Material shown:
━━━━━━━━

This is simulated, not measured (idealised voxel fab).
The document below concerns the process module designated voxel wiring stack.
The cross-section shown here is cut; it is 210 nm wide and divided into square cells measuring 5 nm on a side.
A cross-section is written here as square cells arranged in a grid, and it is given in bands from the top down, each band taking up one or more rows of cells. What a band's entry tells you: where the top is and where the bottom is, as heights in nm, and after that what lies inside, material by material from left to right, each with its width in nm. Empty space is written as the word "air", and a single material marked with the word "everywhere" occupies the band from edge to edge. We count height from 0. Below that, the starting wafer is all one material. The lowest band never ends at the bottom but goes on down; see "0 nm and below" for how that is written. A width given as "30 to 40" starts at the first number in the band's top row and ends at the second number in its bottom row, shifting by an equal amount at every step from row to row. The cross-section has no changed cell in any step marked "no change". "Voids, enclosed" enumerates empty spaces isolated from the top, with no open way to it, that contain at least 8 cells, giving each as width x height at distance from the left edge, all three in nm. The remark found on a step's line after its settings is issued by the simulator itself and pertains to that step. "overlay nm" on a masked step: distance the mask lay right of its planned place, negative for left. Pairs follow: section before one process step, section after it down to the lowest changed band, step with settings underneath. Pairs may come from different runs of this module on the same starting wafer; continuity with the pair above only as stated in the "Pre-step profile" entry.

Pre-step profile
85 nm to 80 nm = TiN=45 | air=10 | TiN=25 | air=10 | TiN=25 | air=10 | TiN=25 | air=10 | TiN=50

━━━━━━━━

Work item:
Reproduce every entry, word for word.

Exercise answer:
This is simulated, not measured (idealised voxel fab).
The document below concerns the process module designated voxel wiring stack.
The cross-section shown here is cut; it is 210 nm wide and divided into square cells measuring 5 nm on a side.
A cross-section is written here as square cells arranged in a grid, and it is given in bands from the top down, each band taking up one or more rows of cells. What a band's entry tells you: where the top is and where the bottom is, as heights in nm, and after that what lies inside, material by material from left to right, each with its width in nm. Empty space is written as the word "air", and a single material marked with the word "everywhere" occupies the band from edge to edge. We count height from 0. Below that, the starting wafer is all one material. The lowest band never ends at the bottom but goes on down; see "0 nm and below" for how that is written. A width given as "30 to 40" starts at the first number in the band's top row and ends at the second number in its bottom row, shifting by an equal amount at every step from row to row. The cross-section has no changed cell in any step marked "no change". "Voids, enclosed" enumerates empty spaces isolated from the top, with no open way to it, that contain at least 8 cells, giving each as width x height at distance from the left edge, all three in nm. The remark found on a step's line after its settings is issued by the simulator itself and pertains to that step. "overlay nm" on a masked step: distance the mask lay right of its planned place, negative for left. Pairs follow: section before one process step, section after it down to the lowest changed band, step with settings underneath. Pairs may come from different runs of this module on the same starting wafer; continuity with the pair above only as stated in the "Pre-step profile" entry.

Pre-step profile
85 nm to 80 nm = TiN=45 | air=10 | TiN=25 | air=10 | TiN=25 | air=10 | TiN=25 | air=10 | TiN=50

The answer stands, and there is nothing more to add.